ENTRIES SUPPLIED:
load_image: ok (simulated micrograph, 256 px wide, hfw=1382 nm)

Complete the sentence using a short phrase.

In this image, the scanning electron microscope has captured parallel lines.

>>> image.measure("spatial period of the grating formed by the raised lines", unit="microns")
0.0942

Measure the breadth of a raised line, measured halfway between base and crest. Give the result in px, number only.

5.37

REQUIRED ACTION:
In the listing above, find the line with "Complete the sentence using a short phrase." and the line with "Measure the breadth", then print exactly those lines and every line between them.

PROBLEM SOLUTION:
Complete the sentence using a short phrase.

In this image, the scanning electron microscope has captured parallel lines.

>>> image.measure("spatial period of the grating formed by the raised lines", unit="microns")
0.0942

Measure the breadth of a raised line, measured halfway between base and crest. Give the result in px, number only.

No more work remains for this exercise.